→ **Work task**
Give back the data below exactly, with every line kept the same.

→ **Data extract**
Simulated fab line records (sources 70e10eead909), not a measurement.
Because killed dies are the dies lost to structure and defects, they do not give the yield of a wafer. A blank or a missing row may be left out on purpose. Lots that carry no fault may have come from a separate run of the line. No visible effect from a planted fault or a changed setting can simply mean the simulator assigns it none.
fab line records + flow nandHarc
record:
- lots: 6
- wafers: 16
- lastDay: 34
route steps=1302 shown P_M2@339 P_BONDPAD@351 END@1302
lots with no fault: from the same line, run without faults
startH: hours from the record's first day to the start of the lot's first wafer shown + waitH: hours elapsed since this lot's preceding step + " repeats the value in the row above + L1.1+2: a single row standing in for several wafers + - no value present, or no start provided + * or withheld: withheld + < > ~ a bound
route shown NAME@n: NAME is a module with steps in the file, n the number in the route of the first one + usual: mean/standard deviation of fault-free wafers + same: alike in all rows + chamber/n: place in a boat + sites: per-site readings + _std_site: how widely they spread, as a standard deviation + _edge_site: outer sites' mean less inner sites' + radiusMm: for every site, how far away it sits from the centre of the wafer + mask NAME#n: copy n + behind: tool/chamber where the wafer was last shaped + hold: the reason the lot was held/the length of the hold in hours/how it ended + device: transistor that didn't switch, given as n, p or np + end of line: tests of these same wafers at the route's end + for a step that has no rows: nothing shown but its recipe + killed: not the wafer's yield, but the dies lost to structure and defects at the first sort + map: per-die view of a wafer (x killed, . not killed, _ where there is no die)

→ **Task answer**
Simulated fab line records (sources 70e10eead909), not a measurement.
Because killed dies are the dies lost to structure and defects, they do not give the yield of a wafer. A blank or a missing row may be left out on purpose. Lots that carry no fault may have come from a separate run of the line. No visible effect from a planted fault or a changed setting can simply mean the simulator assigns it none.
fab line records + flow nandHarc
record:
- lots: 6
- wafers: 16
- lastDay: 34
route steps=1302 shown P_M2@339 P_BONDPAD@351 END@1302
lots with no fault: from the same line, run without faults
startH: hours from the record's first day to the start of the lot's first wafer shown + waitH: hours elapsed since this lot's preceding step + " repeats the value in the row above + L1.1+2: a single row standing in for several wafers + - no value present, or no start provided + * or withheld: withheld + < > ~ a bound
route shown NAME@n: NAME is a module with steps in the file, n the number in the route of the first one + usual: mean/standard deviation of fault-free wafers + same: alike in all rows + chamber/n: place in a boat + sites: per-site readings + _std_site: how widely they spread, as a standard deviation + _edge_site: outer sites' mean less inner sites' + radiusMm: for every site, how far away it sits from the centre of the wafer + mask NAME#n: copy n + behind: tool/chamber where the wafer was last shaped + hold: the reason the lot was held/the length of the hold in hours/how it ended + device: transistor that didn't switch, given as n, p or np + end of line: tests of these same wafers at the route's end + for a step that has no rows: nothing shown but its recipe + killed: not the wafer's yield, but the dies lost to structure and defects at the first sort + map: per-die view of a wafer (x killed, . not killed, _ where there is no die)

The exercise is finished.